WORK ITEM
In the records that follow, find the line with "The cross-section on"; from there, retype every line exactly through the line with "to the next.", which also belongs to the answer.

━━━━━━
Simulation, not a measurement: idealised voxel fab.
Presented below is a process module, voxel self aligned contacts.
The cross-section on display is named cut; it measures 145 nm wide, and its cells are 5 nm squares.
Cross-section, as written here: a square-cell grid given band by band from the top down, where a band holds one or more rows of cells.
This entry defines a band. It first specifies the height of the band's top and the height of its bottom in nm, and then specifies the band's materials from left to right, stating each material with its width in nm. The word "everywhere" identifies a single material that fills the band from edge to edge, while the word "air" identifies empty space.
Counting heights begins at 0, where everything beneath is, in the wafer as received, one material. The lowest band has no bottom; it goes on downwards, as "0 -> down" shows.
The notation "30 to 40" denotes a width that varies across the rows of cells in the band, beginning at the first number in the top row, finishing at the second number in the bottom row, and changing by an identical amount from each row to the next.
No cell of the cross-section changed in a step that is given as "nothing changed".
━━━━━━

ANSWER SECTION
The cross-section on display is named cut; it measures 145 nm wide, and its cells are 5 nm squares.
Cross-section, as written here: a square-cell grid given band by band from the top down, where a band holds one or more rows of cells.
This entry defines a band. It first specifies the height of the band's top and the height of its bottom in nm, and then specifies the band's materials from left to right, stating each material with its width in nm. The word "everywhere" identifies a single material that fills the band from edge to edge, while the word "air" identifies empty space.
Counting heights begins at 0, where everything beneath is, in the wafer as received, one material. The lowest band has no bottom; it goes on downwards, as "0 -> down" shows.
The notation "30 to 40" denotes a width that varies across the rows of cells in the band, beginning at the first number in the top row, finishing at the second number in the bottom row, and changing by an identical amount from each row to the next.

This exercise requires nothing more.